___ EXTRACTED MATERIAL

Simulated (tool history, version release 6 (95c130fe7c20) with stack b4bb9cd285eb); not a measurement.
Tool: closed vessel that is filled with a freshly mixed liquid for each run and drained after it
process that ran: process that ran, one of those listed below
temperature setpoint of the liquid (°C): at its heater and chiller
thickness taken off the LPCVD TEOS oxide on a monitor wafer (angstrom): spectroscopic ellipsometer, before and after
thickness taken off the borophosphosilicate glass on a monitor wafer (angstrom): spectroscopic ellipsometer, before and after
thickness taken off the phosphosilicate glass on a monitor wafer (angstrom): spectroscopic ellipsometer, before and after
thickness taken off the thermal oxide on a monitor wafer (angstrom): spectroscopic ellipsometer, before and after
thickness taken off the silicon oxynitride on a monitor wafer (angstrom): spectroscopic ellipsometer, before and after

______

→ **ASSIGNMENT**
All of the listing above should be restated word for word.

→ **EXERCISE SOLUTION**
Simulated (tool history, version release 6 (95c130fe7c20) with stack b4bb9cd285eb); not a measurement.
Tool: closed vessel that is filled with a freshly mixed liquid for each run and drained after it
process that ran: process that ran, one of those listed below
temperature setpoint of the liquid (°C): at its heater and chiller
thickness taken off the LPCVD TEOS oxide on a monitor wafer (angstrom): spectroscopic ellipsometer, before and after
thickness taken off the borophosphosilicate glass on a monitor wafer (angstrom): spectroscopic ellipsometer, before and after
thickness taken off the phosphosilicate glass on a monitor wafer (angstrom): spectroscopic ellipsometer, before and after
thickness taken off the thermal oxide on a monitor wafer (angstrom): spectroscopic ellipsometer, before and after
thickness taken off the silicon oxynitride on a monitor wafer (angstrom): spectroscopic ellipsometer, before and after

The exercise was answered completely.